DATA FOR ANALYSIS.
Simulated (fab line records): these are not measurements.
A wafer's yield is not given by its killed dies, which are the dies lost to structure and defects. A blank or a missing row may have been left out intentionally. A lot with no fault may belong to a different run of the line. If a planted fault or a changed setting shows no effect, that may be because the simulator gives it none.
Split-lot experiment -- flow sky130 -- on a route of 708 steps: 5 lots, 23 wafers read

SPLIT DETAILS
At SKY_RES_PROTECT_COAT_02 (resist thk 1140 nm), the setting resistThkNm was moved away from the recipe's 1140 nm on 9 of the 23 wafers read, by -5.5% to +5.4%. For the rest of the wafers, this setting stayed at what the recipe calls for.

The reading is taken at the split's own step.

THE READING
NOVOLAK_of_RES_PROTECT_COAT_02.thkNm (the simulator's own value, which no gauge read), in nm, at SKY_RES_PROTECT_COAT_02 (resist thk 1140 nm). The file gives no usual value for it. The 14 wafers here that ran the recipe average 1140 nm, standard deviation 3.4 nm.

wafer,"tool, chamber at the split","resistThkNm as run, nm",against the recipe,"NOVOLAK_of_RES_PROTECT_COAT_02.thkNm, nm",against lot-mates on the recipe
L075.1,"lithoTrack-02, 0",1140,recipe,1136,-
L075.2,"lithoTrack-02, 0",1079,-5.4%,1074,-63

WORK ITEM. Transcribe, with no changes, the listing above from its first line through the line with "A wafer's yield", including that line, and stop once it is done.

EXERCISE OUTPUT.
Simulated (fab line records): these are not measurements.
A wafer's yield is not given by its killed dies, which are the dies lost to structure and defects. A blank or a missing row may have been left out intentionally. A lot with no fault may belong to a different run of the line. If a planted fault or a changed setting shows no effect, that may be because the simulator gives it none.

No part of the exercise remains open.